▶ WORK ORDER: Every entry, from first to last, is to be retyped without any alteration.

##### SUPPLIED RECORDS
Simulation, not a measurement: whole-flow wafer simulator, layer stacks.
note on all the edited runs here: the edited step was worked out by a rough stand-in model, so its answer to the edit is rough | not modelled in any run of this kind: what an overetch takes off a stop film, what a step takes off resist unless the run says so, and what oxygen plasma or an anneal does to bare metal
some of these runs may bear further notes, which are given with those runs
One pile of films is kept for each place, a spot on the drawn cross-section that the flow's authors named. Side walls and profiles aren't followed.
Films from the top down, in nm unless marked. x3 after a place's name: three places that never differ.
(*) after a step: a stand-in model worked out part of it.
##########

▶ ANSWER SPACE:
Simulation, not a measurement: whole-flow wafer simulator, layer stacks.
note on all the edited runs here: the edited step was worked out by a rough stand-in model, so its answer to the edit is rough | not modelled in any run of this kind: what an overetch takes off a stop film, what a step takes off resist unless the run says so, and what oxygen plasma or an anneal does to bare metal
some of these runs may bear further notes, which are given with those runs
One pile of films is kept for each place, a spot on the drawn cross-section that the flow's authors named. Side walls and profiles aren't followed.
Films from the top down, in nm unless marked. x3 after a place's name: three places that never differ.
(*) after a step: a stand-in model worked out part of it.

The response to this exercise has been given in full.